=== Extracted information ===
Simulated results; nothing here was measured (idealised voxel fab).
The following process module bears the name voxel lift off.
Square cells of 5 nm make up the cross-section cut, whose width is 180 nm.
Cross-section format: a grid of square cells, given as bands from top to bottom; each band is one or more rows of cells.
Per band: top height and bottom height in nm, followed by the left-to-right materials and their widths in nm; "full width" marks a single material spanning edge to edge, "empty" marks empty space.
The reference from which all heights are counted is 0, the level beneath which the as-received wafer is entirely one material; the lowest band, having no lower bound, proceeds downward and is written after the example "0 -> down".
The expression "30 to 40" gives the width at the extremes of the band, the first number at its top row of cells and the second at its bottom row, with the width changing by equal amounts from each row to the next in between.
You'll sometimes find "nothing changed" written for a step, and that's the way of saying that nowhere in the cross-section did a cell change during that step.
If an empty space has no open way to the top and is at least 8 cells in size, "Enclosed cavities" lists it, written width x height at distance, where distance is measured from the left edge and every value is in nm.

=== Work item ===
Word for word, restate the lines of the listing above starting at the line with "Per band: top" and ending at the line with "The reference from", and nothing outside them.

=== Reply ===
Per band: top height and bottom height in nm, followed by the left-to-right materials and their widths in nm; "full width" marks a single material spanning edge to edge, "empty" marks empty space.
The reference from which all heights are counted is 0, the level beneath which the as-received wafer is entirely one material; the lowest band, having no lower bound, proceeds downward and is written after the example "0 -> down".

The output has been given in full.